Assigned task ::
Starting with the first line of the data that follows, transcribe every line verbatim until the line containing "lots that met" has been transcribed.

Extracted information ::
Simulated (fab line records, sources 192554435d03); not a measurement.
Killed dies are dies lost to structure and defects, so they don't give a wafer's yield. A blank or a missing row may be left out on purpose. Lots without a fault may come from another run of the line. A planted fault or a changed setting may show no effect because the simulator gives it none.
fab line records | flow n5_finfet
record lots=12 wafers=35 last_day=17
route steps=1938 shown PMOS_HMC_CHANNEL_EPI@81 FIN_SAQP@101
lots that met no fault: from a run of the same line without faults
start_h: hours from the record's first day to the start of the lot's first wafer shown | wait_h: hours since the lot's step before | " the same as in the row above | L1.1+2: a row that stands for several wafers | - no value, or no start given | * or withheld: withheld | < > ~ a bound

Expected answer ::
Simulated (fab line records, sources 192554435d03); not a measurement.
Killed dies are dies lost to structure and defects, so they don't give a wafer's yield. A blank or a missing row may be left out on purpose. Lots without a fault may come from another run of the line. A planted fault or a changed setting may show no effect because the simulator gives it none.
fab line records | flow n5_finfet
record lots=12 wafers=35 last_day=17
route steps=1938 shown PMOS_HMC_CHANNEL_EPI@81 FIN_SAQP@101
lots that met no fault: from a run of the same line without faults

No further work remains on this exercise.